*Extracted information*:
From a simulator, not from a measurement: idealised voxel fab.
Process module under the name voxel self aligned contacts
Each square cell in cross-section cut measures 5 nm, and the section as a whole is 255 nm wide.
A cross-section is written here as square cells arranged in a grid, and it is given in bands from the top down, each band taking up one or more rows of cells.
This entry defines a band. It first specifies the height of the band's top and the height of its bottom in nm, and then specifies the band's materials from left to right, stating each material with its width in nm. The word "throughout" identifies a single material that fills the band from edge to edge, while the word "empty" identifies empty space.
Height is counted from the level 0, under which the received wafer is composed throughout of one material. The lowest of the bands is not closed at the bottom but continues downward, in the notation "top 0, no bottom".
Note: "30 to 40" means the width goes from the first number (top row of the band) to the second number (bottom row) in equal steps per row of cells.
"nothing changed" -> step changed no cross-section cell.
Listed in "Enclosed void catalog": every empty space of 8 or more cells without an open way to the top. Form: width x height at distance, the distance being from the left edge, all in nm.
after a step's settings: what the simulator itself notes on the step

*Work request*: Transcribe each record exactly as it is written above.

*Answer section*:
From a simulator, not from a measurement: idealised voxel fab.
Process module under the name voxel self aligned contacts
Each square cell in cross-section cut measures 5 nm, and the section as a whole is 255 nm wide.
A cross-section is written here as square cells arranged in a grid, and it is given in bands from the top down, each band taking up one or more rows of cells.
This entry defines a band. It first specifies the height of the band's top and the height of its bottom in nm, and then specifies the band's materials from left to right, stating each material with its width in nm. The word "throughout" identifies a single material that fills the band from edge to edge, while the word "empty" identifies empty space.
Height is counted from the level 0, under which the received wafer is composed throughout of one material. The lowest of the bands is not closed at the bottom but continues downward, in the notation "top 0, no bottom".
Note: "30 to 40" means the width goes from the first number (top row of the band) to the second number (bottom row) in equal steps per row of cells.
"nothing changed" -> step changed no cross-section cell.
Listed in "Enclosed void catalog": every empty space of 8 or more cells without an open way to the top. Form: width x height at distance, the distance being from the left edge, all in nm.
after a step's settings: what the simulator itself notes on the step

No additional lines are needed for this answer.